> [Activity]:
Will you quote precisely the lines that run from the top of the material below to the line containing "Run 2, hour", both ends included?

===== Dataset content =====

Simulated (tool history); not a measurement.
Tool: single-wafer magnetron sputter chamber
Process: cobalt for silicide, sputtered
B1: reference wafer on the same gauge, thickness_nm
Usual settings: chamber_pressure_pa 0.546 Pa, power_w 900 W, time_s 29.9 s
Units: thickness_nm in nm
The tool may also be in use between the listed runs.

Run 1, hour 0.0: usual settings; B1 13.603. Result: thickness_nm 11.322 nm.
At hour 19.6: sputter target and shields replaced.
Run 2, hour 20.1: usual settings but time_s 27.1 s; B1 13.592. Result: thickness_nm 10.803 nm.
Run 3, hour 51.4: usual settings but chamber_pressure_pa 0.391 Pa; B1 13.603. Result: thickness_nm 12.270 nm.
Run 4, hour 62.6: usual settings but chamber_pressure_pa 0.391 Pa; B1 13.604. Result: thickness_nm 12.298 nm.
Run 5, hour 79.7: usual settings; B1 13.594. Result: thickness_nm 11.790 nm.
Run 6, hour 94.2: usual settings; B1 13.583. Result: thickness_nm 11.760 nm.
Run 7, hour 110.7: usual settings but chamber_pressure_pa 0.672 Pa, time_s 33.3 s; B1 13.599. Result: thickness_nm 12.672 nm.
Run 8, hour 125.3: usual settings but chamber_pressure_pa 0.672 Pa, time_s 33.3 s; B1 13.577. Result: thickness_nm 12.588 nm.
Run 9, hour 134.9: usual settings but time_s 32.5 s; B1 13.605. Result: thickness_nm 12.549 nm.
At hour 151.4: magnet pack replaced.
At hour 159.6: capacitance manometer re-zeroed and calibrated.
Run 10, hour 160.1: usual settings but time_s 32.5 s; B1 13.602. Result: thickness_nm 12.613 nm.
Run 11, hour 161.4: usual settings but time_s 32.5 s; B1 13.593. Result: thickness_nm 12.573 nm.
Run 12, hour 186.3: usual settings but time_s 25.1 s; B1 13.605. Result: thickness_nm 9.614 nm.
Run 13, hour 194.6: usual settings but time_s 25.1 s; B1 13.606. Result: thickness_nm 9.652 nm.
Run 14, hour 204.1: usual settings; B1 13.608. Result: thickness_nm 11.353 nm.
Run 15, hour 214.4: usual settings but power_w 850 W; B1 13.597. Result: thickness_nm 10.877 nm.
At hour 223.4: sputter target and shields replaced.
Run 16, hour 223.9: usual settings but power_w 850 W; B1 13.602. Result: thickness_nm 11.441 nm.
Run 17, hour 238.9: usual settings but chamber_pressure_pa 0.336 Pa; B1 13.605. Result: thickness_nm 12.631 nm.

=====

> [Exercise result]:
Simulated (tool history); not a measurement.
Tool: single-wafer magnetron sputter chamber
Process: cobalt for silicide, sputtered
B1: reference wafer on the same gauge, thickness_nm
Usual settings: chamber_pressure_pa 0.546 Pa, power_w 900 W, time_s 29.9 s
Units: thickness_nm in nm
The tool may also be in use between the listed runs.

Run 1, hour 0.0: usual settings; B1 13.603. Result: thickness_nm 11.322 nm.
At hour 19.6: sputter target and shields replaced.
Run 2, hour 20.1: usual settings but time_s 27.1 s; B1 13.592. Result: thickness_nm 10.803 nm.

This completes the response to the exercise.